------------------------------------------------------------

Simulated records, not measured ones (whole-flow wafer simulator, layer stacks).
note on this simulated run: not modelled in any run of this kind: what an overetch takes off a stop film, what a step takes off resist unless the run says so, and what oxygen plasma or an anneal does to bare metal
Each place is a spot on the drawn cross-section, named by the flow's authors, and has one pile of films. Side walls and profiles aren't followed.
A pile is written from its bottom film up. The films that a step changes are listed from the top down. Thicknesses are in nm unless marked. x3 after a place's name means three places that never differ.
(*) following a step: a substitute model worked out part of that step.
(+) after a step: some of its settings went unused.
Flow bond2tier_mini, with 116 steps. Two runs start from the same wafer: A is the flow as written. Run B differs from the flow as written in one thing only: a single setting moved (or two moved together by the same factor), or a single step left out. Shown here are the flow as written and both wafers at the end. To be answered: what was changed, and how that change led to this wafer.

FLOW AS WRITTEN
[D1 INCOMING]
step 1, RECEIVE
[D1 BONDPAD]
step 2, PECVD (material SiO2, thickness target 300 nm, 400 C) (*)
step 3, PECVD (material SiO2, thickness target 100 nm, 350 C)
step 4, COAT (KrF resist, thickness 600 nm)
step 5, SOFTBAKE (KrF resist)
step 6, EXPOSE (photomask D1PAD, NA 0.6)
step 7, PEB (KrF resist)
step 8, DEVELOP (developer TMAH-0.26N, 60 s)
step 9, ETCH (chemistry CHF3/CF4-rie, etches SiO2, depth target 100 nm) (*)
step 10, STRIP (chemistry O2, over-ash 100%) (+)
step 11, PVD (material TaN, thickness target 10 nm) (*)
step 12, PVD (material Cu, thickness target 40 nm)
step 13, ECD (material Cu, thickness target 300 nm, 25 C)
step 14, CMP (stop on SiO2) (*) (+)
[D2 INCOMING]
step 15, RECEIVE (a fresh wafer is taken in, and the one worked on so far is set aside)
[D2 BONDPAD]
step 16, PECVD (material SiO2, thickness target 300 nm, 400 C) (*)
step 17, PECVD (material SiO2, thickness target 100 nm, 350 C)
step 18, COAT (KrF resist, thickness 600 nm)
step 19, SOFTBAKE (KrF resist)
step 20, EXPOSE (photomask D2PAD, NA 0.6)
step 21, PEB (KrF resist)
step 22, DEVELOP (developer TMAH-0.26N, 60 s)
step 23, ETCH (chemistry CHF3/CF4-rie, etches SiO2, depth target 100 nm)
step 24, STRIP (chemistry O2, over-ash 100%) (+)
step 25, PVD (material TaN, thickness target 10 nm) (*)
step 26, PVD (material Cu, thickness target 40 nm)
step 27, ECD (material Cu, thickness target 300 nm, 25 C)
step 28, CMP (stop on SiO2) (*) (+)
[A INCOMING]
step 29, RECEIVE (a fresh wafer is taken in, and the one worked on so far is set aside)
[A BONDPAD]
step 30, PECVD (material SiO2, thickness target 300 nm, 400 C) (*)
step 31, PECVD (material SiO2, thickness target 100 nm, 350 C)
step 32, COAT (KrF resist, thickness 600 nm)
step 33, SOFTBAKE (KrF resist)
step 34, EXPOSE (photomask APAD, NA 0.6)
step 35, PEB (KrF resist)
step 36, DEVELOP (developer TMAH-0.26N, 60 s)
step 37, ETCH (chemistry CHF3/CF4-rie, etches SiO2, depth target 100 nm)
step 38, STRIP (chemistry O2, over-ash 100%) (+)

------------------------------------------------------------

# Action item
Can you write out the lines above, from the first one through the one containing "(*) following a", exactly as they appear and nothing more?

# Response
Simulated records, not measured ones (whole-flow wafer simulator, layer stacks).
note on this simulated run: not modelled in any run of this kind: what an overetch takes off a stop film, what a step takes off resist unless the run says so, and what oxygen plasma or an anneal does to bare metal
Each place is a spot on the drawn cross-section, named by the flow's authors, and has one pile of films. Side walls and profiles aren't followed.
A pile is written from its bottom film up. The films that a step changes are listed from the top down. Thicknesses are in nm unless marked. x3 after a place's name means three places that never differ.
(*) following a step: a substitute model worked out part of that step.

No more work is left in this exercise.